__Work instruction__. Word for word, transcribe the records that follow.

BEGIN

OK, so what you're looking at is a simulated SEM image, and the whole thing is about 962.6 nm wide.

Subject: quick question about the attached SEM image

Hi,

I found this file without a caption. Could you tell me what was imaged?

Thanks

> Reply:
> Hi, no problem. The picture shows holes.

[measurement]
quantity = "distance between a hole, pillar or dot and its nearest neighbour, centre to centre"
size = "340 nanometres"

END

__Solution__.
OK, so what you're looking at is a simulated SEM image, and the whole thing is about 962.6 nm wide.

Subject: quick question about the attached SEM image

Hi,

I found this file without a caption. Could you tell me what was imaged?

Thanks

> Reply:
> Hi, no problem. The picture shows holes.

[measurement]
quantity = "distance between a hole, pillar or dot and its nearest neighbour, centre to centre"
size = "340 nanometres"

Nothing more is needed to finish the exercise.